- Data extracts:
--- START ---

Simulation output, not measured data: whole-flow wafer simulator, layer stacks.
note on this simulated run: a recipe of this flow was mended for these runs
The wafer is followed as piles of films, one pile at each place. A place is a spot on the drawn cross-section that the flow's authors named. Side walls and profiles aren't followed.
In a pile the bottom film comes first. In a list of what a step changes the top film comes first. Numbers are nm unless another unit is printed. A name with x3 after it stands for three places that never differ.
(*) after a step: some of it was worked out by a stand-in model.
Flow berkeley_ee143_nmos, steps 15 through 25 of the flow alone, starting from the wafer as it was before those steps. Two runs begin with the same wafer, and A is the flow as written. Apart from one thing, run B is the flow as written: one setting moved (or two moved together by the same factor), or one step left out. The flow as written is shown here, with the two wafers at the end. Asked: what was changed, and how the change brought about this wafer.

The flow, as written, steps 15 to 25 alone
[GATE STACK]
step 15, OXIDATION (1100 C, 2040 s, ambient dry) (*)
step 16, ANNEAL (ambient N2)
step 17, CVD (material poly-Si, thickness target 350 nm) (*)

--- END ---

- Requirement: Take the first line of the material above as the start and the line that contains "note on this" as the end. Output only that span, every line exactly as it stands.

- Solution:
Simulation output, not measured data: whole-flow wafer simulator, layer stacks.
note on this simulated run: a recipe of this flow was mended for these runs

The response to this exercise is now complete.